• _Work task_: Look through the data below and extract, unchanged, the lines from the one that contains "route steps=1938 shown" to the one that contains "start_h: hours from", both included.

• _Data supplied_:
'''

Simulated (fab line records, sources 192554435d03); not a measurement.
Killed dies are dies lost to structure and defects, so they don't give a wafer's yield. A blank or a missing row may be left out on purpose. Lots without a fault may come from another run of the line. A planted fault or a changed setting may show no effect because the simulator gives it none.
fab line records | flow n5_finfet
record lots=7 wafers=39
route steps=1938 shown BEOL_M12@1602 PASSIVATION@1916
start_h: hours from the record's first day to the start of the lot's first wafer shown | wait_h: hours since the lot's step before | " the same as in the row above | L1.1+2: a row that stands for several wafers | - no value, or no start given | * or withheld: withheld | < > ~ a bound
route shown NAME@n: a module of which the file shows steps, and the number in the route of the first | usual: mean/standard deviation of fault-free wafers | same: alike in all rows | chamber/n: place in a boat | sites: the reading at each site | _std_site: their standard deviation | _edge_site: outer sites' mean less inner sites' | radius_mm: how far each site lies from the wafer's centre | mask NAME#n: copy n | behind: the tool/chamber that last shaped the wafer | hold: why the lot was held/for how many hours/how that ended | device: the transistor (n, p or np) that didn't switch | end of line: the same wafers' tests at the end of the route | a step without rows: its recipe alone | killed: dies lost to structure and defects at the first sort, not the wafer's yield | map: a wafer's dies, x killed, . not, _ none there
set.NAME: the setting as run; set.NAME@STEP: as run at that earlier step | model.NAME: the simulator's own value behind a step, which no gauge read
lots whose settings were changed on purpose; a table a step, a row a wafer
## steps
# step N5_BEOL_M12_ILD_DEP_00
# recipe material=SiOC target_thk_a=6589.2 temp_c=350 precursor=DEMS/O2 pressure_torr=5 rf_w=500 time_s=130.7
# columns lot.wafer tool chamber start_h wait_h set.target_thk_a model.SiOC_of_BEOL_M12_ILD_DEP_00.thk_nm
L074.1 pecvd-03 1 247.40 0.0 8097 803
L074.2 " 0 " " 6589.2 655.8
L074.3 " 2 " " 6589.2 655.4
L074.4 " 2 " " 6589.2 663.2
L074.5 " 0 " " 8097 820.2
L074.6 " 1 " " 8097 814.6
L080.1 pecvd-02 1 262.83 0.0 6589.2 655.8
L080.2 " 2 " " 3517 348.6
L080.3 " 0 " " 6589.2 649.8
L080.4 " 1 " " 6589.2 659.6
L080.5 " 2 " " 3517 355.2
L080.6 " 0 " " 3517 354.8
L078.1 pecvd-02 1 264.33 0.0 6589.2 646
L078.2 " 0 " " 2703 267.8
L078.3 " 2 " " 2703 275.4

'''

• _Answer area_:
route steps=1938 shown BEOL_M12@1602 PASSIVATION@1916
start_h: hours from the record's first day to the start of the lot's first wafer shown | wait_h: hours since the lot's step before | " the same as in the row above | L1.1+2: a row that stands for several wafers | - no value, or no start given | * or withheld: withheld | < > ~ a bound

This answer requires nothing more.